*RECORD EXCERPTS:*
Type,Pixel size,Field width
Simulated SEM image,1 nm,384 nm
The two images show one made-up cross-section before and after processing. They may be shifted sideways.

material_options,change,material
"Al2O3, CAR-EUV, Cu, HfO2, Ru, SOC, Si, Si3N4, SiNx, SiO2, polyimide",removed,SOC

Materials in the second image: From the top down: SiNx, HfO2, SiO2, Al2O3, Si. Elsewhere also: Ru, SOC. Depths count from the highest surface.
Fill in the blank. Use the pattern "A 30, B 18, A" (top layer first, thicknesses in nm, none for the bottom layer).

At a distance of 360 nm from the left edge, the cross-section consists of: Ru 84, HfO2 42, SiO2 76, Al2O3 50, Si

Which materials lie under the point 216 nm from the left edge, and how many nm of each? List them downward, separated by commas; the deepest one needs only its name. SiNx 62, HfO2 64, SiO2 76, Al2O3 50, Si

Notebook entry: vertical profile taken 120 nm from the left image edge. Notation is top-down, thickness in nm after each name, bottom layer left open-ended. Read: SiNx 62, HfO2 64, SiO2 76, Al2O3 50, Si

*ASSIGNMENT:* Every line of the listing is to be returned unchanged.

*EXERCISE RESPONSE:*
Type,Pixel size,Field width
Simulated SEM image,1 nm,384 nm
The two images show one made-up cross-section before and after processing. They may be shifted sideways.

material_options,change,material
"Al2O3, CAR-EUV, Cu, HfO2, Ru, SOC, Si, Si3N4, SiNx, SiO2, polyimide",removed,SOC

Materials in the second image: From the top down: SiNx, HfO2, SiO2, Al2O3, Si. Elsewhere also: Ru, SOC. Depths count from the highest surface.
Fill in the blank. Use the pattern "A 30, B 18, A" (top layer first, thicknesses in nm, none for the bottom layer).

At a distance of 360 nm from the left edge, the cross-section consists of: Ru 84, HfO2 42, SiO2 76, Al2O3 50, Si

Which materials lie under the point 216 nm from the left edge, and how many nm of each? List them downward, separated by commas; the deepest one needs only its name. SiNx 62, HfO2 64, SiO2 76, Al2O3 50, Si

Notebook entry: vertical profile taken 120 nm from the left image edge. Notation is top-down, thickness in nm after each name, bottom layer left open-ended. Read: SiNx 62, HfO2 64, SiO2 76, Al2O3 50, Si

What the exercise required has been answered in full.